**Assignment:**
Below are the entries; give again exactly the lines from the one mentioning "Interviewer: Suppose a" through the one mentioning "Candidate: I'd say", inclusive.

◆ ◆ ◆
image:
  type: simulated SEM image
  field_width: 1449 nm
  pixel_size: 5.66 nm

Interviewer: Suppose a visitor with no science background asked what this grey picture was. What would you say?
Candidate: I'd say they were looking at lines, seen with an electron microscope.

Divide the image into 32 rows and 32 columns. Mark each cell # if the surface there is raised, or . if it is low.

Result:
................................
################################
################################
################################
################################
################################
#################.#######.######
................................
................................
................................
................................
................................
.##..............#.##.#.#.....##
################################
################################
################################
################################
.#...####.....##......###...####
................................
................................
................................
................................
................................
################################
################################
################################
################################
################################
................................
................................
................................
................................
◆ ◆ ◆

**Reply:**
Interviewer: Suppose a visitor with no science background asked what this grey picture was. What would you say?
Candidate: I'd say they were looking at lines, seen with an electron microscope.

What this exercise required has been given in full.